RECORDED DATA
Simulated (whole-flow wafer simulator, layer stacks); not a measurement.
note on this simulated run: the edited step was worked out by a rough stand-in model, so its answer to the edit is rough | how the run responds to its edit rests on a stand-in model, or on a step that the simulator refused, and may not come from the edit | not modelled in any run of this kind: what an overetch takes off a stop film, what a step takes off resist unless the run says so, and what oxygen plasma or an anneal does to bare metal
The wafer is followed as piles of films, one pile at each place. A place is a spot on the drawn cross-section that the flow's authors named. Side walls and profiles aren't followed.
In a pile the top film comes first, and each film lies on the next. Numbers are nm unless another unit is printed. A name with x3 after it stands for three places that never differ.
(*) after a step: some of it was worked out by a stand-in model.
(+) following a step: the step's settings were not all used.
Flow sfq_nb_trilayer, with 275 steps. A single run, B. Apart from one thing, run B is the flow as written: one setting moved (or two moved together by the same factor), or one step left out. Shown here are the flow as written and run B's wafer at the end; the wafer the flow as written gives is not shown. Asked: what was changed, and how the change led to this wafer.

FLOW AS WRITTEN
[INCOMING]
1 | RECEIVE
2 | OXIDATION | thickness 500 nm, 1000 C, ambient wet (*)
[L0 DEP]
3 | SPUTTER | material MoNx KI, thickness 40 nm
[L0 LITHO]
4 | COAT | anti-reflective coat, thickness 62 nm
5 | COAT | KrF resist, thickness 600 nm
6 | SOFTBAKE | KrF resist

ASSIGNED TASK
An exact reproduction of all the entries above is the expected answer.

EXERCISE SOLUTION
Simulated (whole-flow wafer simulator, layer stacks); not a measurement.
note on this simulated run: the edited step was worked out by a rough stand-in model, so its answer to the edit is rough | how the run responds to its edit rests on a stand-in model, or on a step that the simulator refused, and may not come from the edit | not modelled in any run of this kind: what an overetch takes off a stop film, what a step takes off resist unless the run says so, and what oxygen plasma or an anneal does to bare metal
The wafer is followed as piles of films, one pile at each place. A place is a spot on the drawn cross-section that the flow's authors named. Side walls and profiles aren't followed.
In a pile the top film comes first, and each film lies on the next. Numbers are nm unless another unit is printed. A name with x3 after it stands for three places that never differ.
(*) after a step: some of it was worked out by a stand-in model.
(+) following a step: the step's settings were not all used.
Flow sfq_nb_trilayer, with 275 steps. A single run, B. Apart from one thing, run B is the flow as written: one setting moved (or two moved together by the same factor), or one step left out. Shown here are the flow as written and run B's wafer at the end; the wafer the flow as written gives is not shown. Asked: what was changed, and how the change led to this wafer.

FLOW AS WRITTEN
[INCOMING]
1 | RECEIVE
2 | OXIDATION | thickness 500 nm, 1000 C, ambient wet (*)
[L0 DEP]
3 | SPUTTER | material MoNx KI, thickness 40 nm
[L0 LITHO]
4 | COAT | anti-reflective coat, thickness 62 nm
5 | COAT | KrF resist, thickness 600 nm
6 | SOFTBAKE | KrF resist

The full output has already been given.